WORK TASK: After finding the line containing "step 2, CVD" below, please output that line and each following one through the line containing "step 17, WET", exactly as written.

***

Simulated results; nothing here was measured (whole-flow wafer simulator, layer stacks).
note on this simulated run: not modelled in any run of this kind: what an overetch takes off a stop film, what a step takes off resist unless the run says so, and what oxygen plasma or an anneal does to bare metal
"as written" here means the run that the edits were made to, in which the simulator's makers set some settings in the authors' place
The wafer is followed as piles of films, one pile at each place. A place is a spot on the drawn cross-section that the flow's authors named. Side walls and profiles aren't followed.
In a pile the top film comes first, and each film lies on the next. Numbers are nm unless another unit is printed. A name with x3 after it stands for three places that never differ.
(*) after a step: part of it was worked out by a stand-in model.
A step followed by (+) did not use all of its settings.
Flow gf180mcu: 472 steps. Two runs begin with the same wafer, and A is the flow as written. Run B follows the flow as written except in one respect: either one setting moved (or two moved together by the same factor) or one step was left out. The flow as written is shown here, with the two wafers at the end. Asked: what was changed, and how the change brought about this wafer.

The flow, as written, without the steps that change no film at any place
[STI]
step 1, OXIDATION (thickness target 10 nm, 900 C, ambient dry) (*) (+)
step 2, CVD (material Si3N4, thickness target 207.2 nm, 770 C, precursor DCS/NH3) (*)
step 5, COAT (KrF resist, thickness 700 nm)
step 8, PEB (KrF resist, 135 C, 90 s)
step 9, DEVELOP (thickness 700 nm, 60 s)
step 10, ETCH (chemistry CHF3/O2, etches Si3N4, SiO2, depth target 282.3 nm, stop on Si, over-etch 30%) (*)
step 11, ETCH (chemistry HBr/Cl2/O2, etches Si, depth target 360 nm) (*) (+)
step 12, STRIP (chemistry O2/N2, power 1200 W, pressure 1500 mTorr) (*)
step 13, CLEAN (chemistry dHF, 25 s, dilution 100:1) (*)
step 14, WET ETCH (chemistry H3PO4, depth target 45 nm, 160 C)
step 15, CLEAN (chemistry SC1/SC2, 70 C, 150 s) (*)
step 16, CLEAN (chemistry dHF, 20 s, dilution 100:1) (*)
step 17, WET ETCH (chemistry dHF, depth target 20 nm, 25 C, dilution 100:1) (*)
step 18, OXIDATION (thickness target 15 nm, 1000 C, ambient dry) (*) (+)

***

ANSWER SPACE:
step 2, CVD (material Si3N4, thickness target 207.2 nm, 770 C, precursor DCS/NH3) (*)
step 5, COAT (KrF resist, thickness 700 nm)
step 8, PEB (KrF resist, 135 C, 90 s)
step 9, DEVELOP (thickness 700 nm, 60 s)
step 10, ETCH (chemistry CHF3/O2, etches Si3N4, SiO2, depth target 282.3 nm, stop on Si, over-etch 30%) (*)
step 11, ETCH (chemistry HBr/Cl2/O2, etches Si, depth target 360 nm) (*) (+)
step 12, STRIP (chemistry O2/N2, power 1200 W, pressure 1500 mTorr) (*)
step 13, CLEAN (chemistry dHF, 25 s, dilution 100:1) (*)
step 14, WET ETCH (chemistry H3PO4, depth target 45 nm, 160 C)
step 15, CLEAN (chemistry SC1/SC2, 70 C, 150 s) (*)
step 16, CLEAN (chemistry dHF, 20 s, dilution 100:1) (*)
step 17, WET ETCH (chemistry dHF, depth target 20 nm, 25 C, dilution 100:1) (*)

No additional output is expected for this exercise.